> **Extracted material**
=== Section Start ===
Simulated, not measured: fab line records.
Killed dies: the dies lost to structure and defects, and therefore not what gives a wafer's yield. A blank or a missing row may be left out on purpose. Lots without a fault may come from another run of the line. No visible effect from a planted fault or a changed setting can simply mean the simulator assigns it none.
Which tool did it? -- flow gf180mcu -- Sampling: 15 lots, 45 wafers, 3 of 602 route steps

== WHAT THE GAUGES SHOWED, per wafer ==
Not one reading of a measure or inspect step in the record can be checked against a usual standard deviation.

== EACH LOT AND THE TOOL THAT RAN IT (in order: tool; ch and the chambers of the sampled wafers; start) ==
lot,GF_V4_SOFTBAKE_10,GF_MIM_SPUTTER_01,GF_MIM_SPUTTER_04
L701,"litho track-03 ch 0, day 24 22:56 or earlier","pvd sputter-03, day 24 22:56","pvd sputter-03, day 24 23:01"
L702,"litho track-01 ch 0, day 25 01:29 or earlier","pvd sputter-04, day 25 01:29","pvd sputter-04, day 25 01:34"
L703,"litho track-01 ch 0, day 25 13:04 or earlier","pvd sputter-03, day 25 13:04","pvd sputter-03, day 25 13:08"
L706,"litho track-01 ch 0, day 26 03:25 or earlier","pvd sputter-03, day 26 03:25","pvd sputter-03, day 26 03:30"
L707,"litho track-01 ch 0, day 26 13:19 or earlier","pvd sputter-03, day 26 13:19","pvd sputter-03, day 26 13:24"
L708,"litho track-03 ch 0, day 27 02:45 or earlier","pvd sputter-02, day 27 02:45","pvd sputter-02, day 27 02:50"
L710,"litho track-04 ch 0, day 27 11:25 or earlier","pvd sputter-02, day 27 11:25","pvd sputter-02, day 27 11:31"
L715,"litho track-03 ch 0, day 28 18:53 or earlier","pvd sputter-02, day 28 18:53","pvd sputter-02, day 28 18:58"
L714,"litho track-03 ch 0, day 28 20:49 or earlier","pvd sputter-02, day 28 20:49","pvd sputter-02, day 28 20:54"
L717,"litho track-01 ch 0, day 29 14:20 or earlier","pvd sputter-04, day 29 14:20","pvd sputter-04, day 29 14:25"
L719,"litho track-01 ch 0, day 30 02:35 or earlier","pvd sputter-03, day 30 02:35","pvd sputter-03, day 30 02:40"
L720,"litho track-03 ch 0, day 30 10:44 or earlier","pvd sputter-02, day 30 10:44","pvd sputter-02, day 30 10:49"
=== Section End ===

> **Work task**
Out of the listing above, reproduce exactly the lines from the one with "Which tool did" up to and including the one with "Not one reading".

> **Your response**
Which tool did it? -- flow gf180mcu -- Sampling: 15 lots, 45 wafers, 3 of 602 route steps

== WHAT THE GAUGES SHOWED, per wafer ==
Not one reading of a measure or inspect step in the record can be checked against a usual standard deviation.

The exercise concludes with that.